[Work task]:
Each line below from the one containing "(+) after a" through the one containing "Flow sfq_nb_trilayer: 275" is to be given again exactly, and no line outside that span.

• • • • •

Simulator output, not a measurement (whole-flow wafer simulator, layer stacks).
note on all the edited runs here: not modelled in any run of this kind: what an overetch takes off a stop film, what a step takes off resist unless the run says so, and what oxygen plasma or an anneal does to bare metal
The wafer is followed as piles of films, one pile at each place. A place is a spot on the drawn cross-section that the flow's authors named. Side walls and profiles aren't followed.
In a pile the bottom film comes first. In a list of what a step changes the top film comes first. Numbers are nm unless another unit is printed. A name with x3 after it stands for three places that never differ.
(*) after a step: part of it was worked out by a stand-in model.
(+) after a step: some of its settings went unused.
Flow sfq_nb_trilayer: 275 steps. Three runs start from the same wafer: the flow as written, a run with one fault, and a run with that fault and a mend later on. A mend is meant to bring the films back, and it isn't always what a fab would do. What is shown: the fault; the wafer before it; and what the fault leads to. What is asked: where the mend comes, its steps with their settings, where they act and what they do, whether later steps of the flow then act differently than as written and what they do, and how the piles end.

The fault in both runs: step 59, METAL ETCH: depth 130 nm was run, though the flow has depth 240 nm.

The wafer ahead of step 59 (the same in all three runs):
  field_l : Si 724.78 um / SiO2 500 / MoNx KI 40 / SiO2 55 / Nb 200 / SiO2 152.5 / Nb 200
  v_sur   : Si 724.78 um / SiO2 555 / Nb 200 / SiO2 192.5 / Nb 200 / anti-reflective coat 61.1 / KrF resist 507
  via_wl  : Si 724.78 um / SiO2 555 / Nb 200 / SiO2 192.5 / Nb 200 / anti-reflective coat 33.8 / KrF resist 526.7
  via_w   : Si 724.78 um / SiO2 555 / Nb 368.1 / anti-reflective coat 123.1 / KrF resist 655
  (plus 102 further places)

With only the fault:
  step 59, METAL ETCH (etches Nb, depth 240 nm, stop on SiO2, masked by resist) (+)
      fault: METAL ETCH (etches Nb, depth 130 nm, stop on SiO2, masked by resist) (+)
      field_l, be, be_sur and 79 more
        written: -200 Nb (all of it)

• • • • •

[Reply]:
(+) after a step: some of its settings went unused.
Flow sfq_nb_trilayer: 275 steps. Three runs start from the same wafer: the flow as written, a run with one fault, and a run with that fault and a mend later on. A mend is meant to bring the films back, and it isn't always what a fab would do. What is shown: the fault; the wafer before it; and what the fault leads to. What is asked: where the mend comes, its steps with their settings, where they act and what they do, whether later steps of the flow then act differently than as written and what they do, and how the piles end.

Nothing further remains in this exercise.